**Work order:** Beginning with the line that holds "Killed dies are" in the data below, give again every line through the one that holds "route steps=602 shown", exactly as written.

**Supplied records:**
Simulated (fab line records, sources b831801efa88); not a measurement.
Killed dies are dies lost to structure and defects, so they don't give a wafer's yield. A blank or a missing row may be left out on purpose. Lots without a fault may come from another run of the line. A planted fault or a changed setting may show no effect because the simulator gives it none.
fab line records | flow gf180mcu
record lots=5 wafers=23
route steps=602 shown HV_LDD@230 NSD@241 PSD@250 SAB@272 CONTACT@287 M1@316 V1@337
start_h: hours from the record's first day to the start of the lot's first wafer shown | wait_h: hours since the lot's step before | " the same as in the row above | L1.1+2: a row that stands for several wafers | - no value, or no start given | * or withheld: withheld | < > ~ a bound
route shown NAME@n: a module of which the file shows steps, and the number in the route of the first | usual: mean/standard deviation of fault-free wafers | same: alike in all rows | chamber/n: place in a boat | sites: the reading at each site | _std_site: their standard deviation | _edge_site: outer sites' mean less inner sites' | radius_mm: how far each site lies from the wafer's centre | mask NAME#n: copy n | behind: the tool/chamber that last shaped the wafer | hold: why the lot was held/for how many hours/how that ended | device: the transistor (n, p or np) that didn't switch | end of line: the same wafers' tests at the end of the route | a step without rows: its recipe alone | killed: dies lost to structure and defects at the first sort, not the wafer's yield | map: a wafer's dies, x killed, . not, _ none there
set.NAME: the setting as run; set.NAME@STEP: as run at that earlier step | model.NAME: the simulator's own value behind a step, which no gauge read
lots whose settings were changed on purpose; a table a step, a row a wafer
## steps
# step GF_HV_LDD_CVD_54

**Exercise output:**
Killed dies are dies lost to structure and defects, so they don't give a wafer's yield. A blank or a missing row may be left out on purpose. Lots without a fault may come from another run of the line. A planted fault or a changed setting may show no effect because the simulator gives it none.
fab line records | flow gf180mcu
record lots=5 wafers=23
route steps=602 shown HV_LDD@230 NSD@241 PSD@250 SAB@272 CONTACT@287 M1@316 V1@337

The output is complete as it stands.